§ **REQUIRED ACTION**
Print the listing below again. Change nothing.

§ **DATA PROVIDED**
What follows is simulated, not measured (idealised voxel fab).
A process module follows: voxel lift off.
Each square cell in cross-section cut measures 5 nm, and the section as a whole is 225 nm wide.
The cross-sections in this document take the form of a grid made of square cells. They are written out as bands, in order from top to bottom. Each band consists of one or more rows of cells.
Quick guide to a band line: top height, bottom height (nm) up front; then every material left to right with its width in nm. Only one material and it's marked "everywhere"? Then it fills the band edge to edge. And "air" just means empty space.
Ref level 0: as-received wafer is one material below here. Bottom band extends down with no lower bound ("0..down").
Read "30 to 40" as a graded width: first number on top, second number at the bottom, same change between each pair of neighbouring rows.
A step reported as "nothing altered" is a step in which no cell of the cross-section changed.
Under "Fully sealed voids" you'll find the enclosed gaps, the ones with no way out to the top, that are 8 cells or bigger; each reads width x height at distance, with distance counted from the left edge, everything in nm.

§ **RESPONSE**
What follows is simulated, not measured (idealised voxel fab).
A process module follows: voxel lift off.
Each square cell in cross-section cut measures 5 nm, and the section as a whole is 225 nm wide.
The cross-sections in this document take the form of a grid made of square cells. They are written out as bands, in order from top to bottom. Each band consists of one or more rows of cells.
Quick guide to a band line: top height, bottom height (nm) up front; then every material left to right with its width in nm. Only one material and it's marked "everywhere"? Then it fills the band edge to edge. And "air" just means empty space.
Ref level 0: as-received wafer is one material below here. Bottom band extends down with no lower bound ("0..down").
Read "30 to 40" as a graded width: first number on top, second number at the bottom, same change between each pair of neighbouring rows.
A step reported as "nothing altered" is a step in which no cell of the cross-section changed.
Under "Fully sealed voids" you'll find the enclosed gaps, the ones with no way out to the top, that are 8 cells or bigger; each reads width x height at distance, with distance counted from the left edge, everything in nm.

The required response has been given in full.